+---+
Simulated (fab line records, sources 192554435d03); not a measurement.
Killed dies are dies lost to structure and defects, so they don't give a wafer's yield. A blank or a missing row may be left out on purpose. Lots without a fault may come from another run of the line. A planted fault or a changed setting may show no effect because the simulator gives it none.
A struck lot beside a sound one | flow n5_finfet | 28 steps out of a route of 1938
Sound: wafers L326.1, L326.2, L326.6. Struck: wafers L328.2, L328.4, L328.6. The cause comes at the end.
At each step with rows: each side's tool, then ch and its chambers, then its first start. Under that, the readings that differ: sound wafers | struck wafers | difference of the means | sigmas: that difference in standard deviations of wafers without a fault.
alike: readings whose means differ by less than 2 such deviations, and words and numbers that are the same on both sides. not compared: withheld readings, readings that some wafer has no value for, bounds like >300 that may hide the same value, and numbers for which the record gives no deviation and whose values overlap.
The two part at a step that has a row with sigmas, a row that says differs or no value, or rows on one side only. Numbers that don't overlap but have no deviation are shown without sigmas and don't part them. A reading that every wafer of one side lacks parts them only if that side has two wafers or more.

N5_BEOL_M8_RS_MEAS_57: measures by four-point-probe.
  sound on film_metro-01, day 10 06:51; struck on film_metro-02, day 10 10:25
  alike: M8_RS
+---+

§ Work item: Copy out the entries above exactly as given, starting at the top and ending with the line containing "A struck lot"; include both and nothing more.

§ Worked solution:
Simulated (fab line records, sources 192554435d03); not a measurement.
Killed dies are dies lost to structure and defects, so they don't give a wafer's yield. A blank or a missing row may be left out on purpose. Lots without a fault may come from another run of the line. A planted fault or a changed setting may show no effect because the simulator gives it none.
A struck lot beside a sound one | flow n5_finfet | 28 steps out of a route of 1938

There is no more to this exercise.